#### Action item
Each line below needs to be printed again exactly.

** Opening Dataset records block **

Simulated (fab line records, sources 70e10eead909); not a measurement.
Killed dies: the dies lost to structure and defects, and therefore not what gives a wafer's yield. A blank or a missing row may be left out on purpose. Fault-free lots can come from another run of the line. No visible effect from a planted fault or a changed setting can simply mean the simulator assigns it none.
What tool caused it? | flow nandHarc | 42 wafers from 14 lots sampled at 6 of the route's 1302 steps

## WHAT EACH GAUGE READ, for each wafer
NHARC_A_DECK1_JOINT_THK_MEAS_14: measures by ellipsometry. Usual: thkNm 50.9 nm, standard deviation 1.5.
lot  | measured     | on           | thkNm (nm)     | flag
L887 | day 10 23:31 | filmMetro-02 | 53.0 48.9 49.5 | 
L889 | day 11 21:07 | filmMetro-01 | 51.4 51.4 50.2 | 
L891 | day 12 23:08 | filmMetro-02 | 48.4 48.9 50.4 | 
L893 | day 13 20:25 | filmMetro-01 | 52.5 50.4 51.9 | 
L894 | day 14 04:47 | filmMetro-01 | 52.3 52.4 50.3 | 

** Closing Dataset records block **

#### Written answer
Simulated (fab line records, sources 70e10eead909); not a measurement.
Killed dies: the dies lost to structure and defects, and therefore not what gives a wafer's yield. A blank or a missing row may be left out on purpose. Fault-free lots can come from another run of the line. No visible effect from a planted fault or a changed setting can simply mean the simulator assigns it none.
What tool caused it? | flow nandHarc | 42 wafers from 14 lots sampled at 6 of the route's 1302 steps

## WHAT EACH GAUGE READ, for each wafer
NHARC_A_DECK1_JOINT_THK_MEAS_14: measures by ellipsometry. Usual: thkNm 50.9 nm, standard deviation 1.5.
lot  | measured     | on           | thkNm (nm)     | flag
L887 | day 10 23:31 | filmMetro-02 | 53.0 48.9 49.5 | 
L889 | day 11 21:07 | filmMetro-01 | 51.4 51.4 50.2 | 
L891 | day 12 23:08 | filmMetro-02 | 48.4 48.9 50.4 | 
L893 | day 13 20:25 | filmMetro-01 | 52.5 50.4 51.9 | 
L894 | day 14 04:47 | filmMetro-01 | 52.3 52.4 50.3 | 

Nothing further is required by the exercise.